→ Information:
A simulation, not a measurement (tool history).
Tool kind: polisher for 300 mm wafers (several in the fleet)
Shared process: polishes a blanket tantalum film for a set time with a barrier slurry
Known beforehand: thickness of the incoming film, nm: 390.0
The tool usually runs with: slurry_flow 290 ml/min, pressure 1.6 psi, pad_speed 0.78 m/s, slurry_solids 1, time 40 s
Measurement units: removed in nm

→ Assignment:
Type the data again exactly. Leave nothing out.

→ Reply:
A simulation, not a measurement (tool history).
Tool kind: polisher for 300 mm wafers (several in the fleet)
Shared process: polishes a blanket tantalum film for a set time with a barrier slurry
Known beforehand: thickness of the incoming film, nm: 390.0
The tool usually runs with: slurry_flow 290 ml/min, pressure 1.6 psi, pad_speed 0.78 m/s, slurry_solids 1, time 40 s
Measurement units: removed in nm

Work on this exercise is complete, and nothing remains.